__Work task__
Of the entries below, return only those lines from the line with "closed voids: empty" to the line with "overlay nm, on", exactly, both included.

[Start of Attachment]

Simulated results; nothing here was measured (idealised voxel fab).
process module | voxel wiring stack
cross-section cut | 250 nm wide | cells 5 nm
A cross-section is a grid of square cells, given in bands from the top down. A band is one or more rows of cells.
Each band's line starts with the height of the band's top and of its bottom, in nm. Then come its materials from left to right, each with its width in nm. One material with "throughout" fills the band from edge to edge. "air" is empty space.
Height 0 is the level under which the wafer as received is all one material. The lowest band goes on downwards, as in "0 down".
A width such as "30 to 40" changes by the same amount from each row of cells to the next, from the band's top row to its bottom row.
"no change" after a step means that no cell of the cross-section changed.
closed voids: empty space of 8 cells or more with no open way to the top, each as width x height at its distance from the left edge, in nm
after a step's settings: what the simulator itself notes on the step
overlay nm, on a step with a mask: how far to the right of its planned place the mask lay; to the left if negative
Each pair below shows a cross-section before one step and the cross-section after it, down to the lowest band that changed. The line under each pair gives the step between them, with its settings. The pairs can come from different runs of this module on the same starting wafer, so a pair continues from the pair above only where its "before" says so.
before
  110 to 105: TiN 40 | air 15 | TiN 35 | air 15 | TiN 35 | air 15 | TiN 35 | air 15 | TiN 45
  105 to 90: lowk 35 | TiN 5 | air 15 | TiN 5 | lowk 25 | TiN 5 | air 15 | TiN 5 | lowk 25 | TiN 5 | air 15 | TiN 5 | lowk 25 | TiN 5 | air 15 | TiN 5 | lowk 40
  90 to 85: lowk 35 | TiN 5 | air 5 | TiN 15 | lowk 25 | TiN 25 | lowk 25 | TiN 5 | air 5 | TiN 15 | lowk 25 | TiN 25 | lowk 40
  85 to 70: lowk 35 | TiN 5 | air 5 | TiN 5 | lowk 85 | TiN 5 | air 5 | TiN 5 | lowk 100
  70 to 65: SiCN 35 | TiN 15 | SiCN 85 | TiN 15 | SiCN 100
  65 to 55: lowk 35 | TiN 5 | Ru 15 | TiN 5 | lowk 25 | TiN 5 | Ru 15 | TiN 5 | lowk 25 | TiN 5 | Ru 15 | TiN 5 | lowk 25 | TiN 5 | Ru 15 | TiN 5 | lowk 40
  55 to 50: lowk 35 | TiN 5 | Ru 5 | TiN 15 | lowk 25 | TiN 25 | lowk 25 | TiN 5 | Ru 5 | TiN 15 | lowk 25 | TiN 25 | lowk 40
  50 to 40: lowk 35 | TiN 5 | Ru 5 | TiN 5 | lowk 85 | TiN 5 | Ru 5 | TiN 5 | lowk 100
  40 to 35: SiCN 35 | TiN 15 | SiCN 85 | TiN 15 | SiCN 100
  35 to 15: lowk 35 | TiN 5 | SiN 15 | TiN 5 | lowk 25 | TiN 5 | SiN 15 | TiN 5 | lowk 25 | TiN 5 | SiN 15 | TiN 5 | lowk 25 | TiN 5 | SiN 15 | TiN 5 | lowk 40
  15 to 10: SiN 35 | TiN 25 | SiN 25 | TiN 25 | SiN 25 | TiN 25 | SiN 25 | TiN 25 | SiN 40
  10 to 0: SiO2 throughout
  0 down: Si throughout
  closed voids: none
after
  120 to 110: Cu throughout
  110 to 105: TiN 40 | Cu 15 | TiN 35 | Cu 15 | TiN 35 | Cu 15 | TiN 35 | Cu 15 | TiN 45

[End of Attachment]

__Answer area__
closed voids: empty space of 8 cells or more with no open way to the top, each as width x height at its distance from the left edge, in nm
after a step's settings: what the simulator itself notes on the step
overlay nm, on a step with a mask: how far to the right of its planned place the mask lay; to the left if negative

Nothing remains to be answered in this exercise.